=== DATA EXTRACT ===
+ + + + +
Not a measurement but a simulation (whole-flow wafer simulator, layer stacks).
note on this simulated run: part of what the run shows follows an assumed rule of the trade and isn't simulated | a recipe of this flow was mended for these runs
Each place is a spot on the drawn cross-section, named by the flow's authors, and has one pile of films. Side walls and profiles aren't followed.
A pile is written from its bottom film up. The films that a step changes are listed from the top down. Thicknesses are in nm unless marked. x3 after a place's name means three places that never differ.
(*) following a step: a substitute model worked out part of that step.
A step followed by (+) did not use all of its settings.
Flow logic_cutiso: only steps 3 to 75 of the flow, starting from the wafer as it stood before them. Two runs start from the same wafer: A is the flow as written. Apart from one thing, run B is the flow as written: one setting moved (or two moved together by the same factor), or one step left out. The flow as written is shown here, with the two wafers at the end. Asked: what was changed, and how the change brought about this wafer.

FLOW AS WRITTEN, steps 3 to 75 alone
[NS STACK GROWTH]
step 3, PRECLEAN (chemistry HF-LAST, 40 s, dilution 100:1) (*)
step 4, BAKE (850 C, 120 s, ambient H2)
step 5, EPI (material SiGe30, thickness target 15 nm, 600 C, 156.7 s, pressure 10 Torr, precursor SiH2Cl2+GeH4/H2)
+ + + + +

=== ACTION ITEM ===
Precisely the lines between those holding "(*) following a" and "A step followed", inclusive, are to be reproduced from the listing above, with nothing added.

=== EXERCISE OUTPUT ===
(*) following a step: a substitute model worked out part of that step.
A step followed by (+) did not use all of its settings.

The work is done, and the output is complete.